> _PROVIDED MATERIAL_:
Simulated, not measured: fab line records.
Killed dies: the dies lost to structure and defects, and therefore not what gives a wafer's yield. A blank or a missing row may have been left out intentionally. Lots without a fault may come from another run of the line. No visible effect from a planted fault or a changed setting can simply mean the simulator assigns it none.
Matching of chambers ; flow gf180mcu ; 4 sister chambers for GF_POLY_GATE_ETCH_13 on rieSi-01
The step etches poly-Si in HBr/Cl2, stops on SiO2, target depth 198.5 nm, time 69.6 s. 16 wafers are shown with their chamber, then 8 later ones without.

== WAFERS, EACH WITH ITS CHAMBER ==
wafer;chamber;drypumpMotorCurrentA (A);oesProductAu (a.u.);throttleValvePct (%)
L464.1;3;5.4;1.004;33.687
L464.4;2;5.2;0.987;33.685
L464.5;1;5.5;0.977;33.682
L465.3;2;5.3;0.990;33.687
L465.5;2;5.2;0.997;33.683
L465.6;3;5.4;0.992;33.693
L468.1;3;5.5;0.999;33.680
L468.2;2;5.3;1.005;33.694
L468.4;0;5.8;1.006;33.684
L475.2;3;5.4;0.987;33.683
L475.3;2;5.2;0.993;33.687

> _ACTIVITY_:
Reprint the data above from the opening line to the line holding "Matching of chambers", inclusive, and nothing else.

> _TASK SOLUTION_:
Simulated, not measured: fab line records.
Killed dies: the dies lost to structure and defects, and therefore not what gives a wafer's yield. A blank or a missing row may have been left out intentionally. Lots without a fault may come from another run of the line. No visible effect from a planted fault or a changed setting can simply mean the simulator assigns it none.
Matching of chambers ; flow gf180mcu ; 4 sister chambers for GF_POLY_GATE_ETCH_13 on rieSi-01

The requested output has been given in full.